++++

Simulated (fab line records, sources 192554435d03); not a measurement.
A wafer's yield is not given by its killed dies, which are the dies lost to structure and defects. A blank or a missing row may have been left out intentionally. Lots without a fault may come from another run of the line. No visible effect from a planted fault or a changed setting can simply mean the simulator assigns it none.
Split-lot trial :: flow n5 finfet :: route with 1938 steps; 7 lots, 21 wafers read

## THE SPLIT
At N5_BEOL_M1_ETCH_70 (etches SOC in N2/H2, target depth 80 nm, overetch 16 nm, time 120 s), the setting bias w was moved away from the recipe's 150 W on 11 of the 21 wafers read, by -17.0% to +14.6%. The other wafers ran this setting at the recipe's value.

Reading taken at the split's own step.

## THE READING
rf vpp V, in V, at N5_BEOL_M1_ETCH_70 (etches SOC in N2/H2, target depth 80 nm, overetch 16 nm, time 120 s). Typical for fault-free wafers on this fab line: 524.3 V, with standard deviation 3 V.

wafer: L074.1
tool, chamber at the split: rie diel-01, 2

++++

--- Task item ---
Restate all of the material exactly.

--- Your solution ---
Simulated (fab line records, sources 192554435d03); not a measurement.
A wafer's yield is not given by its killed dies, which are the dies lost to structure and defects. A blank or a missing row may have been left out intentionally. Lots without a fault may come from another run of the line. No visible effect from a planted fault or a changed setting can simply mean the simulator assigns it none.
Split-lot trial :: flow n5 finfet :: route with 1938 steps; 7 lots, 21 wafers read

## THE SPLIT
At N5_BEOL_M1_ETCH_70 (etches SOC in N2/H2, target depth 80 nm, overetch 16 nm, time 120 s), the setting bias w was moved away from the recipe's 150 W on 11 of the 21 wafers read, by -17.0% to +14.6%. The other wafers ran this setting at the recipe's value.

Reading taken at the split's own step.

## THE READING
rf vpp V, in V, at N5_BEOL_M1_ETCH_70 (etches SOC in N2/H2, target depth 80 nm, overetch 16 nm, time 120 s). Typical for fault-free wafers on this fab line: 524.3 V, with standard deviation 3 V.

wafer: L074.1
tool, chamber at the split: rie diel-01, 2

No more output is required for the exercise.